= Data for analysis =
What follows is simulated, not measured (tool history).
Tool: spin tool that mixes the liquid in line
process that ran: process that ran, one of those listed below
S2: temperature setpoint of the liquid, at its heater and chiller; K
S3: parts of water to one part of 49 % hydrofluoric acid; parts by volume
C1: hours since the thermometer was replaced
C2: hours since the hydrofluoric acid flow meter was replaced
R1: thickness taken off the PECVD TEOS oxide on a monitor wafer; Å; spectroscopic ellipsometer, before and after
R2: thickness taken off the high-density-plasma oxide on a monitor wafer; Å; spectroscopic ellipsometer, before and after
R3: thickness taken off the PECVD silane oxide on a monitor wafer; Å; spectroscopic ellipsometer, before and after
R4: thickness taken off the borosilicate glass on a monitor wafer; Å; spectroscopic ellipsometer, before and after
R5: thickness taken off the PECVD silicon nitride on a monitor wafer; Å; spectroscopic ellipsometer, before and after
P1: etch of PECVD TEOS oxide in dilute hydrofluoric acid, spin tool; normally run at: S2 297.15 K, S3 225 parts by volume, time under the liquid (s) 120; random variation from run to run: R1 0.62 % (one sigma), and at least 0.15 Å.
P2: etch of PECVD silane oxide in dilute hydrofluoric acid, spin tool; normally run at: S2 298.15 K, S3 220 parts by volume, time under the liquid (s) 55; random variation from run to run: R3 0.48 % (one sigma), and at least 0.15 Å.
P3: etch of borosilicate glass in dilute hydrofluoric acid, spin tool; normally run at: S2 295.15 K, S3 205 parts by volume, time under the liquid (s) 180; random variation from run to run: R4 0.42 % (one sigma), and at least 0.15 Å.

= Action item =
An exact transcription of all the records is required.

= Written reply =
What follows is simulated, not measured (tool history).
Tool: spin tool that mixes the liquid in line
process that ran: process that ran, one of those listed below
S2: temperature setpoint of the liquid, at its heater and chiller; K
S3: parts of water to one part of 49 % hydrofluoric acid; parts by volume
C1: hours since the thermometer was replaced
C2: hours since the hydrofluoric acid flow meter was replaced
R1: thickness taken off the PECVD TEOS oxide on a monitor wafer; Å; spectroscopic ellipsometer, before and after
R2: thickness taken off the high-density-plasma oxide on a monitor wafer; Å; spectroscopic ellipsometer, before and after
R3: thickness taken off the PECVD silane oxide on a monitor wafer; Å; spectroscopic ellipsometer, before and after
R4: thickness taken off the borosilicate glass on a monitor wafer; Å; spectroscopic ellipsometer, before and after
R5: thickness taken off the PECVD silicon nitride on a monitor wafer; Å; spectroscopic ellipsometer, before and after
P1: etch of PECVD TEOS oxide in dilute hydrofluoric acid, spin tool; normally run at: S2 297.15 K, S3 225 parts by volume, time under the liquid (s) 120; random variation from run to run: R1 0.62 % (one sigma), and at least 0.15 Å.
P2: etch of PECVD silane oxide in dilute hydrofluoric acid, spin tool; normally run at: S2 298.15 K, S3 220 parts by volume, time under the liquid (s) 55; random variation from run to run: R3 0.48 % (one sigma), and at least 0.15 Å.
P3: etch of borosilicate glass in dilute hydrofluoric acid, spin tool; normally run at: S2 295.15 K, S3 205 parts by volume, time under the liquid (s) 180; random variation from run to run: R4 0.42 % (one sigma), and at least 0.15 Å.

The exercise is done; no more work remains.